| Work instruction |
All of the data below is to be returned unaltered.

| Record set |
= Beginning of Section =
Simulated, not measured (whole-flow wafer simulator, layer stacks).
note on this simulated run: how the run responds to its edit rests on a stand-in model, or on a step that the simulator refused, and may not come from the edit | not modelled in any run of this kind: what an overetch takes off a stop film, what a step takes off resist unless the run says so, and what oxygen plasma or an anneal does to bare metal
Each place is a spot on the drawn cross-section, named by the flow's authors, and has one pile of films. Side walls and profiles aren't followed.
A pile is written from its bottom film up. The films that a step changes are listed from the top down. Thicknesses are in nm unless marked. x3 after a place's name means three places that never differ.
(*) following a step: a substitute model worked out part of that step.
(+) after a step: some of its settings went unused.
= End of Section =

| Task result |
Simulated, not measured (whole-flow wafer simulator, layer stacks).
note on this simulated run: how the run responds to its edit rests on a stand-in model, or on a step that the simulator refused, and may not come from the edit | not modelled in any run of this kind: what an overetch takes off a stop film, what a step takes off resist unless the run says so, and what oxygen plasma or an anneal does to bare metal
Each place is a spot on the drawn cross-section, named by the flow's authors, and has one pile of films. Side walls and profiles aren't followed.
A pile is written from its bottom film up. The films that a step changes are listed from the top down. Thicknesses are in nm unless marked. x3 after a place's name means three places that never differ.
(*) following a step: a substitute model worked out part of that step.
(+) after a step: some of its settings went unused.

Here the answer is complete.